+--
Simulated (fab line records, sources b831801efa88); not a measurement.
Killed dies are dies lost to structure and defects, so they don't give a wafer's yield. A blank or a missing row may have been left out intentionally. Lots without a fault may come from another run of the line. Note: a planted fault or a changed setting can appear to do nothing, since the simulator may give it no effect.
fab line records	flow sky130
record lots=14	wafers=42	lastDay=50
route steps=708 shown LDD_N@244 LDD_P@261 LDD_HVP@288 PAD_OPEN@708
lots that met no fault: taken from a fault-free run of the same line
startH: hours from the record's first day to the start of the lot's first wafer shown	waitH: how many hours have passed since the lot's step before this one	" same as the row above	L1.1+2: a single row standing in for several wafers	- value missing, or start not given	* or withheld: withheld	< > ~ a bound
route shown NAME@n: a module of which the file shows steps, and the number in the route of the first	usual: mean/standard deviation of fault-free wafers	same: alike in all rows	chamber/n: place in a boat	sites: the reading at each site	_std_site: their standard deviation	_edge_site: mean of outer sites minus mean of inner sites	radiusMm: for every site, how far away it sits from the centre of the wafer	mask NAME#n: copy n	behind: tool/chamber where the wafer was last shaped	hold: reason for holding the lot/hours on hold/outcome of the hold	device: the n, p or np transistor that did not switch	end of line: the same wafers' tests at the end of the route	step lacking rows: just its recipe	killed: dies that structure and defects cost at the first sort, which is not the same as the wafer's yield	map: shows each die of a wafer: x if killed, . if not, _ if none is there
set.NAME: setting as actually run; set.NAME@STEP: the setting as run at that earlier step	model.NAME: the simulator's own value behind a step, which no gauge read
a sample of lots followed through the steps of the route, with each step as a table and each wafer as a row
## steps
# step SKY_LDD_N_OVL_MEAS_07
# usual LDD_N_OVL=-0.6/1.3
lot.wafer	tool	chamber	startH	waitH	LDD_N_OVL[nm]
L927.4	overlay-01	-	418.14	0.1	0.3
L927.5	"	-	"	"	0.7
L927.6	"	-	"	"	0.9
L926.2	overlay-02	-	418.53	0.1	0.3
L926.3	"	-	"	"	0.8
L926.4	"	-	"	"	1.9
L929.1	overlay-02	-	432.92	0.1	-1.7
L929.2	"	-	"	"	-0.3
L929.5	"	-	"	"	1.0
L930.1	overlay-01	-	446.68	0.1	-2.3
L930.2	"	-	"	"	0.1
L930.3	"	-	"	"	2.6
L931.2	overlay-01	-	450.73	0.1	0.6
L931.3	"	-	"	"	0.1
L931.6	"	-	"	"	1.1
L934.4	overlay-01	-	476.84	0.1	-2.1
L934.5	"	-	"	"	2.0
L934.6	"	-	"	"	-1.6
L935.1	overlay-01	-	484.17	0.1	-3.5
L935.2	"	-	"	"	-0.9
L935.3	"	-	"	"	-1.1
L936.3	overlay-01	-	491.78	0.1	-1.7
+--

» **Work item**: Copying word for word, give each line of the data above from the first one through the line containing "lots that met", and nothing else.

» **Expected answer**:
Simulated (fab line records, sources b831801efa88); not a measurement.
Killed dies are dies lost to structure and defects, so they don't give a wafer's yield. A blank or a missing row may have been left out intentionally. Lots without a fault may come from another run of the line. Note: a planted fault or a changed setting can appear to do nothing, since the simulator may give it no effect.
fab line records	flow sky130
record lots=14	wafers=42	lastDay=50
route steps=708 shown LDD_N@244 LDD_P@261 LDD_HVP@288 PAD_OPEN@708
lots that met no fault: taken from a fault-free run of the same line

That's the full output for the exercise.